▶ Required action: Repeat exactly the lines from the start of the records below through the line that contains "255 nm wide, 5", including both.

*** Opening Data to examine ***

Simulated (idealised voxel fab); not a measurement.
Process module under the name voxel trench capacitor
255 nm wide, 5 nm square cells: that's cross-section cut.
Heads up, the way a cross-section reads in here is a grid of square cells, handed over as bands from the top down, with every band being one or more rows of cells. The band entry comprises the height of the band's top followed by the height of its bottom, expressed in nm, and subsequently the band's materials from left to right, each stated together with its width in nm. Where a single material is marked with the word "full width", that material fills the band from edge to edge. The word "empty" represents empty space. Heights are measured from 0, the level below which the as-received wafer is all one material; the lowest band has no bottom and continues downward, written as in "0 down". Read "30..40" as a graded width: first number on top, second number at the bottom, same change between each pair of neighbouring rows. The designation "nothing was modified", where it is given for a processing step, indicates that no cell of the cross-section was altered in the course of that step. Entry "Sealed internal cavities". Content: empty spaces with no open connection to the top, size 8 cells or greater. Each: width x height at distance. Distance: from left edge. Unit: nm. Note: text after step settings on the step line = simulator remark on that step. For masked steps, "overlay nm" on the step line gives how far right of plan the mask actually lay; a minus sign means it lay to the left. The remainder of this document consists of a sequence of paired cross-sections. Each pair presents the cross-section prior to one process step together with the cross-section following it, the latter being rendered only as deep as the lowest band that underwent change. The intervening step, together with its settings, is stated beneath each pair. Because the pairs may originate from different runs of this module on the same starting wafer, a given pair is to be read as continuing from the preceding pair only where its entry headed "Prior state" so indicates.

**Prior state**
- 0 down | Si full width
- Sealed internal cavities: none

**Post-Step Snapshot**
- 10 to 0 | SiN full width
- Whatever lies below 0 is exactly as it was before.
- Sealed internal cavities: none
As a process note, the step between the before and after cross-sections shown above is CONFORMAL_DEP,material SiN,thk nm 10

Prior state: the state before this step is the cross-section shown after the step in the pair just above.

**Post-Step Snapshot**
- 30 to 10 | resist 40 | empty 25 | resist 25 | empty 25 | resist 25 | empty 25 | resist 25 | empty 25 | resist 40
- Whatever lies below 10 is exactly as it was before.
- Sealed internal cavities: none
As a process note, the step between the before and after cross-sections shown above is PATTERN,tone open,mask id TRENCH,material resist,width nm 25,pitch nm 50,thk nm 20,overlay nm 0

*** Closing Data to examine ***

▶ Exercise response:
Simulated (idealised voxel fab); not a measurement.
Process module under the name voxel trench capacitor
255 nm wide, 5 nm square cells: that's cross-section cut.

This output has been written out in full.